TASK ITEM: Write out again the entries from the first line to the line that includes "N5_BEOL_M6_THK_MEAS_01.", keeping both of those lines.

---------------

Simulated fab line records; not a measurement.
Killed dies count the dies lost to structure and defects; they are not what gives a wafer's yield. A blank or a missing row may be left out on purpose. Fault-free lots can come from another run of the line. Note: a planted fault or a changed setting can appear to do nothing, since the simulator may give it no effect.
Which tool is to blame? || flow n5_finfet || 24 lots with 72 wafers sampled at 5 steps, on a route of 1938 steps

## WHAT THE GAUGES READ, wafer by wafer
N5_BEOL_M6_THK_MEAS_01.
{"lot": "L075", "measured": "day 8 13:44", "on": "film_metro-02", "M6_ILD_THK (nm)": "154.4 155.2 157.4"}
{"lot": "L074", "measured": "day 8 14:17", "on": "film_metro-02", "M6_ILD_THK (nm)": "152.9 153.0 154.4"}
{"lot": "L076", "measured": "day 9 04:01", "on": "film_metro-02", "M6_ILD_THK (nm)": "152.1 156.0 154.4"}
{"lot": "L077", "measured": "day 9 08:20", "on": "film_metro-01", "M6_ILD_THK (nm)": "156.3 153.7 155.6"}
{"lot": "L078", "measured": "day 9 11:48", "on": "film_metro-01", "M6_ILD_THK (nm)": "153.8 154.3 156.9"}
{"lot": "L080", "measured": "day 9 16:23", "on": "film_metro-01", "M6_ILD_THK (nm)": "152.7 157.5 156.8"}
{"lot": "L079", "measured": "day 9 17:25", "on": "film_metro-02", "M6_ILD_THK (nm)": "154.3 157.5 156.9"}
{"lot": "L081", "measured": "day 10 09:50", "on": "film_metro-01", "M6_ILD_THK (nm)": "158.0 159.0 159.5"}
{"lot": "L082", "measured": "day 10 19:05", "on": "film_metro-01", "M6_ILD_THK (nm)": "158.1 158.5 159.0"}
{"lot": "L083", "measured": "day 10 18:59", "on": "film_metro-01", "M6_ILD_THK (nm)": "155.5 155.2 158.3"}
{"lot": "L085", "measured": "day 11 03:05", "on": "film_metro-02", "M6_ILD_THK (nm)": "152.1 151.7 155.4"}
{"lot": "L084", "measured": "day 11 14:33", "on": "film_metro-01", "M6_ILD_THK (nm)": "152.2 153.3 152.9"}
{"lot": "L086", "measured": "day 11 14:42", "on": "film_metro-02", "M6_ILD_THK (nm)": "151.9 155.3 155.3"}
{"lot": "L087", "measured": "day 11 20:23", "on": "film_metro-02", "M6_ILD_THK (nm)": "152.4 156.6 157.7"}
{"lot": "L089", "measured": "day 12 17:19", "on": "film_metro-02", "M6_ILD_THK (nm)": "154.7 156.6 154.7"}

---------------

RESPONSE:
Simulated fab line records; not a measurement.
Killed dies count the dies lost to structure and defects; they are not what gives a wafer's yield. A blank or a missing row may be left out on purpose. Fault-free lots can come from another run of the line. Note: a planted fault or a changed setting can appear to do nothing, since the simulator may give it no effect.
Which tool is to blame? || flow n5_finfet || 24 lots with 72 wafers sampled at 5 steps, on a route of 1938 steps

## WHAT THE GAUGES READ, wafer by wafer
N5_BEOL_M6_THK_MEAS_01.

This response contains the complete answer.